[Activity]
Using the entries that follow, write out the line containing "4) DIRECTIONAL_DEP with material SiO2, thk", the line containing "21) EPI with material Ru, thk nm 5", and every line between them, exactly and nothing else.

[Source information]
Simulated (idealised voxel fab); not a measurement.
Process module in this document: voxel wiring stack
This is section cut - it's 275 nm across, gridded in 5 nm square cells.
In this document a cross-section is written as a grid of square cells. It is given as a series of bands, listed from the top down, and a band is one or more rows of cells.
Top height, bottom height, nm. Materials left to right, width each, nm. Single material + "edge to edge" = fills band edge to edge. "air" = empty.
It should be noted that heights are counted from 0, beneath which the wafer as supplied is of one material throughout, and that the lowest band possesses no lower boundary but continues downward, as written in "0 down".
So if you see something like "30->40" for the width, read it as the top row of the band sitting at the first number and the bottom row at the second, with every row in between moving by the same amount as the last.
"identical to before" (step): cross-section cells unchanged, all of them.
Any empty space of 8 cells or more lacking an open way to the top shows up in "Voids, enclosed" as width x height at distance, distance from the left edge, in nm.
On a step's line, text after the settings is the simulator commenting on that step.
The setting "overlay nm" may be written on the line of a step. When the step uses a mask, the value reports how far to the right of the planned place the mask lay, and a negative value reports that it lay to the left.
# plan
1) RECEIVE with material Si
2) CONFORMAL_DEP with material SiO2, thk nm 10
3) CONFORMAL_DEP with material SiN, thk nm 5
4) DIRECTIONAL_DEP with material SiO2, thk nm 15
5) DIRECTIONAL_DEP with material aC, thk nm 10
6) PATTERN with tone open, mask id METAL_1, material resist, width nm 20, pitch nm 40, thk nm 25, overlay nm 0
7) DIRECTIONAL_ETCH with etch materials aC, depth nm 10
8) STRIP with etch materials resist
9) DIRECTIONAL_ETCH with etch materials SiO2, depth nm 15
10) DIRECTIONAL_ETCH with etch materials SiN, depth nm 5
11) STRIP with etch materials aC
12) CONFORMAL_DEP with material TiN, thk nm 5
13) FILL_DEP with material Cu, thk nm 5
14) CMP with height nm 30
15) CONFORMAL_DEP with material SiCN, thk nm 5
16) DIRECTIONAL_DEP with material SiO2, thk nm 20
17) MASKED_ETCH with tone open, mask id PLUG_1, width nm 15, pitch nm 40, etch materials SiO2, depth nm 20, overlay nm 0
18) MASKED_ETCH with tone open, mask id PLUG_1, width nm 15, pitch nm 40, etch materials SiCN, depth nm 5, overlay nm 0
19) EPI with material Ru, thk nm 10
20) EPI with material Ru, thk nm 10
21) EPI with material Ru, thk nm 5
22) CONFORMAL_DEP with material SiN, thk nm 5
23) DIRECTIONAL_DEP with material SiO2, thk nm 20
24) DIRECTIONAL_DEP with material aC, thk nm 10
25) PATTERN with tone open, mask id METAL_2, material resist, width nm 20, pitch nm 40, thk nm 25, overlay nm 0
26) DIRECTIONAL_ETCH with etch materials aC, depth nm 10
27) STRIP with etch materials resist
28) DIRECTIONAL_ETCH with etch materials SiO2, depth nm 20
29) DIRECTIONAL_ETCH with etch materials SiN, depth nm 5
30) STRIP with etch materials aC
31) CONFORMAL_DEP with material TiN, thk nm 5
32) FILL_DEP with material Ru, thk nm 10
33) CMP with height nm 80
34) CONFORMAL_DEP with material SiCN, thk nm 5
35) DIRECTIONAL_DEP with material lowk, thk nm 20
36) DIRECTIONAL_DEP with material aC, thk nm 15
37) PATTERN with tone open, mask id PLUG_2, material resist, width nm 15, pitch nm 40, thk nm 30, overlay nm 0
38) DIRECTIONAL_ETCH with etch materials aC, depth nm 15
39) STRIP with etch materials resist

[Task output]
4) DIRECTIONAL_DEP with material SiO2, thk nm 15
5) DIRECTIONAL_DEP with material aC, thk nm 10
6) PATTERN with tone open, mask id METAL_1, material resist, width nm 20, pitch nm 40, thk nm 25, overlay nm 0
7) DIRECTIONAL_ETCH with etch materials aC, depth nm 10
8) STRIP with etch materials resist
9) DIRECTIONAL_ETCH with etch materials SiO2, depth nm 15
10) DIRECTIONAL_ETCH with etch materials SiN, depth nm 5
11) STRIP with etch materials aC
12) CONFORMAL_DEP with material TiN, thk nm 5
13) FILL_DEP with material Cu, thk nm 5
14) CMP with height nm 30
15) CONFORMAL_DEP with material SiCN, thk nm 5
16) DIRECTIONAL_DEP with material SiO2, thk nm 20
17) MASKED_ETCH with tone open, mask id PLUG_1, width nm 15, pitch nm 40, etch materials SiO2, depth nm 20, overlay nm 0
18) MASKED_ETCH with tone open, mask id PLUG_1, width nm 15, pitch nm 40, etch materials SiCN, depth nm 5, overlay nm 0
19) EPI with material Ru, thk nm 10
20) EPI with material Ru, thk nm 10
21) EPI with material Ru, thk nm 5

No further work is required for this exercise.